▶ _REQUIRED ACTION_:
The expected result is the material below, reproduced exactly from its first line through the line containing "FILL IN THE BLANK".

▶ _SOURCE INFORMATION_:

########

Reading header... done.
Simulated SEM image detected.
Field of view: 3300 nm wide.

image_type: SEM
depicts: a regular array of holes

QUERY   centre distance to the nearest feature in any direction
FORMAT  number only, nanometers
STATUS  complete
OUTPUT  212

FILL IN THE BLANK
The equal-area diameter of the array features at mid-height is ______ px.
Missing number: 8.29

########

▶ _EXPECTED ANSWER_:
Reading header... done.
Simulated SEM image detected.
Field of view: 3300 nm wide.

image_type: SEM
depicts: a regular array of holes

QUERY   centre distance to the nearest feature in any direction
FORMAT  number only, nanometers
STATUS  complete
OUTPUT  212

FILL IN THE BLANK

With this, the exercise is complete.